- RECORDS SUPPLIED -
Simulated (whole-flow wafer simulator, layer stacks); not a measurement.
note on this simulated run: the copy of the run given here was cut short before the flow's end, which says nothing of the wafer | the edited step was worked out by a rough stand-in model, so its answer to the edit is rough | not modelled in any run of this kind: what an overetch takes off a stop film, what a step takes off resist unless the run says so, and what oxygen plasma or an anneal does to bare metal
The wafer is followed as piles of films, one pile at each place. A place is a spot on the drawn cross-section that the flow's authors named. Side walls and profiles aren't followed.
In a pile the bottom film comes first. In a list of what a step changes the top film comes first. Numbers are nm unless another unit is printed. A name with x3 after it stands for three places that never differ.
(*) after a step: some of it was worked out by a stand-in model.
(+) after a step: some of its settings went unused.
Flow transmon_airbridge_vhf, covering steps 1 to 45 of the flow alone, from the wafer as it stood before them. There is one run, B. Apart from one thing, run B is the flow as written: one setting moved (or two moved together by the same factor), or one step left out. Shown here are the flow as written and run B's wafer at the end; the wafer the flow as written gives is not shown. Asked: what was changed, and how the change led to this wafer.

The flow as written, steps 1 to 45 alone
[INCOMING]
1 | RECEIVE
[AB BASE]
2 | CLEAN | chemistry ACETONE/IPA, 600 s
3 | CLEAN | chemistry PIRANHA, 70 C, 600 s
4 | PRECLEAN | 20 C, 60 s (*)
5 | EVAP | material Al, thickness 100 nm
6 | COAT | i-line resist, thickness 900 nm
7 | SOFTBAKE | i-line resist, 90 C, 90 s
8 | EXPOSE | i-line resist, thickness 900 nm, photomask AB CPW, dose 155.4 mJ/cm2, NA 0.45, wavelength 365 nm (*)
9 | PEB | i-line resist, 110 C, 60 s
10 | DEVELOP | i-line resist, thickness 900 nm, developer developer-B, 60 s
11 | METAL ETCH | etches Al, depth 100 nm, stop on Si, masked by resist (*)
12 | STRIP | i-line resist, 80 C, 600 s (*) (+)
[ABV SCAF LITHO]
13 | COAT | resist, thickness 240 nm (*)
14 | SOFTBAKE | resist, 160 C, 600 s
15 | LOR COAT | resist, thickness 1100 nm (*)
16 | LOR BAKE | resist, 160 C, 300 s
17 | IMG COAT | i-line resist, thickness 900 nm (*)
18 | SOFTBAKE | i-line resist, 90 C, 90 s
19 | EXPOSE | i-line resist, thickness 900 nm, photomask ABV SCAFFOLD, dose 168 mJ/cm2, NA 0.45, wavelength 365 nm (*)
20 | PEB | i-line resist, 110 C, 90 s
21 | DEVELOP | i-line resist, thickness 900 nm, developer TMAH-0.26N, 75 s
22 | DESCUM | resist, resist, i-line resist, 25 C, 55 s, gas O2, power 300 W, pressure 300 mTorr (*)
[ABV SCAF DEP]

- WORK ITEM -
From the top of the listing above, restate each line word for word up to and including the line with "5 | EVAP | material Al, thickness 100 nm"; add nothing else.

- PROBLEM SOLUTION -
Simulated (whole-flow wafer simulator, layer stacks); not a measurement.
note on this simulated run: the copy of the run given here was cut short before the flow's end, which says nothing of the wafer | the edited step was worked out by a rough stand-in model, so its answer to the edit is rough | not modelled in any run of this kind: what an overetch takes off a stop film, what a step takes off resist unless the run says so, and what oxygen plasma or an anneal does to bare metal
The wafer is followed as piles of films, one pile at each place. A place is a spot on the drawn cross-section that the flow's authors named. Side walls and profiles aren't followed.
In a pile the bottom film comes first. In a list of what a step changes the top film comes first. Numbers are nm unless another unit is printed. A name with x3 after it stands for three places that never differ.
(*) after a step: some of it was worked out by a stand-in model.
(+) after a step: some of its settings went unused.
Flow transmon_airbridge_vhf, covering steps 1 to 45 of the flow alone, from the wafer as it stood before them. There is one run, B. Apart from one thing, run B is the flow as written: one setting moved (or two moved together by the same factor), or one step left out. Shown here are the flow as written and run B's wafer at the end; the wafer the flow as written gives is not shown. Asked: what was changed, and how the change led to this wafer.

The flow as written, steps 1 to 45 alone
[INCOMING]
1 | RECEIVE
[AB BASE]
2 | CLEAN | chemistry ACETONE/IPA, 600 s
3 | CLEAN | chemistry PIRANHA, 70 C, 600 s
4 | PRECLEAN | 20 C, 60 s (*)
5 | EVAP | material Al, thickness 100 nm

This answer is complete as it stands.